(Action item): Locate the line bearing "I found this" in the material below, then reproduce it and each following line up to and including the line bearing "picture shows holes.".

>>>>>

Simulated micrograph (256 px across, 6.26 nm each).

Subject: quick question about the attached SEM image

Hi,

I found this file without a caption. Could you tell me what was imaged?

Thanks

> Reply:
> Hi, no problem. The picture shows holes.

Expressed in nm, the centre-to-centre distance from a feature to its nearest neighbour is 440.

<<<<<

(Solution):
I found this file without a caption. Could you tell me what was imaged?

Thanks

> Reply:
> Hi, no problem. The picture shows holes.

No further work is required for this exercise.